START SUPPLIED RECORDS

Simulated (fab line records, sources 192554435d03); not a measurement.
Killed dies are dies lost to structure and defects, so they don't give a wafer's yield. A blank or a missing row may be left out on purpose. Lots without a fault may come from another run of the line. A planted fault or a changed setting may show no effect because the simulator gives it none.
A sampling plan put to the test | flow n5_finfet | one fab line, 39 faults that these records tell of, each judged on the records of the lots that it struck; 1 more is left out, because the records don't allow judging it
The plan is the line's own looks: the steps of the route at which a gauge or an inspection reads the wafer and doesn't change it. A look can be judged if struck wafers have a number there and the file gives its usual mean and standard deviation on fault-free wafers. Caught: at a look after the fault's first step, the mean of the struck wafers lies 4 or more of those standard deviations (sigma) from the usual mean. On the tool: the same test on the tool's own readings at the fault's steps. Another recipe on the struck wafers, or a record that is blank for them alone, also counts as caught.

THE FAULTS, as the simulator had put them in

END SUPPLIED RECORDS

WORK ORDER
Without any alteration, repeat each entry shown above.

TASK ANSWER
Simulated (fab line records, sources 192554435d03); not a measurement.
Killed dies are dies lost to structure and defects, so they don't give a wafer's yield. A blank or a missing row may be left out on purpose. Lots without a fault may come from another run of the line. A planted fault or a changed setting may show no effect because the simulator gives it none.
A sampling plan put to the test | flow n5_finfet | one fab line, 39 faults that these records tell of, each judged on the records of the lots that it struck; 1 more is left out, because the records don't allow judging it
The plan is the line's own looks: the steps of the route at which a gauge or an inspection reads the wafer and doesn't change it. A look can be judged if struck wafers have a number there and the file gives its usual mean and standard deviation on fault-free wafers. Caught: at a look after the fault's first step, the mean of the struck wafers lies 4 or more of those standard deviations (sigma) from the usual mean. On the tool: the same test on the tool's own readings at the fault's steps. Another recipe on the struck wafers, or a record that is blank for them alone, also counts as caught.

THE FAULTS, as the simulator had put them in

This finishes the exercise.